Requirement: Reproduce only the lines of the material below that start at the line containing "Which tool was" and stop at the line containing "L089 | day 9". Keep both end lines.

Given records:
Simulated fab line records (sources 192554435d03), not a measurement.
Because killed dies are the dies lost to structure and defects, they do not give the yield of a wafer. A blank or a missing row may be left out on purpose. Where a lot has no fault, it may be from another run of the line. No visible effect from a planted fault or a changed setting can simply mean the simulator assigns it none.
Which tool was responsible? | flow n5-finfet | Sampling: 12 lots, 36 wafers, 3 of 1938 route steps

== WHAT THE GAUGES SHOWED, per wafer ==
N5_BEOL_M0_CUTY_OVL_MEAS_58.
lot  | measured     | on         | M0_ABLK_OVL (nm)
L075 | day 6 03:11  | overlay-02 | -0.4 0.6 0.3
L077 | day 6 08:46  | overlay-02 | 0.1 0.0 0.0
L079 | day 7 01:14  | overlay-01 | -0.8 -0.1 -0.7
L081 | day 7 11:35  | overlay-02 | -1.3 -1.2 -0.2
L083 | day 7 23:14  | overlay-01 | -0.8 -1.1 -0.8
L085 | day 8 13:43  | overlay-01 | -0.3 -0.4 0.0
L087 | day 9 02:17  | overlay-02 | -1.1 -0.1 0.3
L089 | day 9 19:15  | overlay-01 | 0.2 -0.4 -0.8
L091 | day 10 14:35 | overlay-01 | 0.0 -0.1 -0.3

Expected answer:
Which tool was responsible? | flow n5-finfet | Sampling: 12 lots, 36 wafers, 3 of 1938 route steps

== WHAT THE GAUGES SHOWED, per wafer ==
N5_BEOL_M0_CUTY_OVL_MEAS_58.
lot  | measured     | on         | M0_ABLK_OVL (nm)
L075 | day 6 03:11  | overlay-02 | -0.4 0.6 0.3
L077 | day 6 08:46  | overlay-02 | 0.1 0.0 0.0
L079 | day 7 01:14  | overlay-01 | -0.8 -0.1 -0.7
L081 | day 7 11:35  | overlay-02 | -1.3 -1.2 -0.2
L083 | day 7 23:14  | overlay-01 | -0.8 -1.1 -0.8
L085 | day 8 13:43  | overlay-01 | -0.3 -0.4 0.0
L087 | day 9 02:17  | overlay-02 | -1.1 -0.1 0.3
L089 | day 9 19:15  | overlay-01 | 0.2 -0.4 -0.8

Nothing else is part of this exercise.